BEGIN
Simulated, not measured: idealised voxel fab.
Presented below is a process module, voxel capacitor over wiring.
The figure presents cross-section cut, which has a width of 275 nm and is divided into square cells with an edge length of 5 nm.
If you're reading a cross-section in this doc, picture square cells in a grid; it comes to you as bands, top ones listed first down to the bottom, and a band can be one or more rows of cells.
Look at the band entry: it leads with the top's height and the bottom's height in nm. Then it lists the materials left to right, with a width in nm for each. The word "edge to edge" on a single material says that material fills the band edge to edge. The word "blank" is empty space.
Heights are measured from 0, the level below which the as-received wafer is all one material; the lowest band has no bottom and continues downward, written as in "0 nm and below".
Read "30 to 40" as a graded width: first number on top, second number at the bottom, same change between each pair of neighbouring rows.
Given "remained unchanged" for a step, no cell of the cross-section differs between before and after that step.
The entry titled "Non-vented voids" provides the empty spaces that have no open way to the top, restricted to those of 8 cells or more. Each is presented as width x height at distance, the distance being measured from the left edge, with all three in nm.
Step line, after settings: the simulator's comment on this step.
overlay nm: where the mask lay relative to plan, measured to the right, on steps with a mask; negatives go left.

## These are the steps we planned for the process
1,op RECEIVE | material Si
END

- WORK TASK
Would you restate each line of the material above word for word?

- WRITTEN SOLUTION
Simulated, not measured: idealised voxel fab.
Presented below is a process module, voxel capacitor over wiring.
The figure presents cross-section cut, which has a width of 275 nm and is divided into square cells with an edge length of 5 nm.
If you're reading a cross-section in this doc, picture square cells in a grid; it comes to you as bands, top ones listed first down to the bottom, and a band can be one or more rows of cells.
Look at the band entry: it leads with the top's height and the bottom's height in nm. Then it lists the materials left to right, with a width in nm for each. The word "edge to edge" on a single material says that material fills the band edge to edge. The word "blank" is empty space.
Heights are measured from 0, the level below which the as-received wafer is all one material; the lowest band has no bottom and continues downward, written as in "0 nm and below".
Read "30 to 40" as a graded width: first number on top, second number at the bottom, same change between each pair of neighbouring rows.
Given "remained unchanged" for a step, no cell of the cross-section differs between before and after that step.
The entry titled "Non-vented voids" provides the empty spaces that have no open way to the top, restricted to those of 8 cells or more. Each is presented as width x height at distance, the distance being measured from the left edge, with all three in nm.
Step line, after settings: the simulator's comment on this step.
overlay nm: where the mask lay relative to plan, measured to the right, on steps with a mask; negatives go left.

## These are the steps we planned for the process
1,op RECEIVE | material Si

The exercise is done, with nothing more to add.